#### Task item
Set down the entries below once more, precisely as they stand.

#### Extracted data
· · ·
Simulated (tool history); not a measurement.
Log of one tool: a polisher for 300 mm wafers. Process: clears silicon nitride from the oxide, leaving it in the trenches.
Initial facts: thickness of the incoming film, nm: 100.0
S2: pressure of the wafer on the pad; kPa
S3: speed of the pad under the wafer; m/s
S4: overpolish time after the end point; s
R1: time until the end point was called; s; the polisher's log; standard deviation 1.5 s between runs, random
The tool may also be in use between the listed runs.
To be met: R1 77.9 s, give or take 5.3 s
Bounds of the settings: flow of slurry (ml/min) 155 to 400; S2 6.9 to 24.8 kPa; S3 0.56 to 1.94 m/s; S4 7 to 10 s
· · ·

#### Written response
Simulated (tool history); not a measurement.
Log of one tool: a polisher for 300 mm wafers. Process: clears silicon nitride from the oxide, leaving it in the trenches.
Initial facts: thickness of the incoming film, nm: 100.0
S2: pressure of the wafer on the pad; kPa
S3: speed of the pad under the wafer; m/s
S4: overpolish time after the end point; s
R1: time until the end point was called; s; the polisher's log; standard deviation 1.5 s between runs, random
The tool may also be in use between the listed runs.
To be met: R1 77.9 s, give or take 5.3 s
Bounds of the settings: flow of slurry (ml/min) 155 to 400; S2 6.9 to 24.8 kPa; S3 0.56 to 1.94 m/s; S4 7 to 10 s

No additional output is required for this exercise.